• Exercise
In the listing below, start your output at the line with "Process module under" and end it after the line with "Square cell edge", copying every line exactly.

• Exercise data
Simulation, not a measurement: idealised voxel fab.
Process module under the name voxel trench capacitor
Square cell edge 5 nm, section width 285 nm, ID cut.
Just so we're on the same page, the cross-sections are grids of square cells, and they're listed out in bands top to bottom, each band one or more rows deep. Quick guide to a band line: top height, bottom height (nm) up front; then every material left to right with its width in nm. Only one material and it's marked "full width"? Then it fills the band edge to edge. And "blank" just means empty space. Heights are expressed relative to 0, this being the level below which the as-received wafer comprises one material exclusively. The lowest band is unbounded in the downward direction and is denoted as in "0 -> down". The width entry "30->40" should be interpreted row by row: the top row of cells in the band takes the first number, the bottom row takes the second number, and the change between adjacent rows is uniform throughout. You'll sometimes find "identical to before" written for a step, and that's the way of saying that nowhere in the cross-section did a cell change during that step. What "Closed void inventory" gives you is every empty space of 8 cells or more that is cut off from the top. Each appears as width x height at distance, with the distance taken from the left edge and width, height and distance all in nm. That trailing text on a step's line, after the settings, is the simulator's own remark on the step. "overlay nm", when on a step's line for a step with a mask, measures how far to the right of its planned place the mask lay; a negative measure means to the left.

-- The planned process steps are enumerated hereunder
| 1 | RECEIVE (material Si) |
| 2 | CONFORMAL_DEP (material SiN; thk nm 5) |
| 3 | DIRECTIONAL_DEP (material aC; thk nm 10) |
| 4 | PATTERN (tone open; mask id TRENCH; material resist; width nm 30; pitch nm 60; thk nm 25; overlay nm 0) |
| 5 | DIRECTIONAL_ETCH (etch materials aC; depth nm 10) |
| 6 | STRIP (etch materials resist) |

• Exercise answer
Process module under the name voxel trench capacitor
Square cell edge 5 nm, section width 285 nm, ID cut.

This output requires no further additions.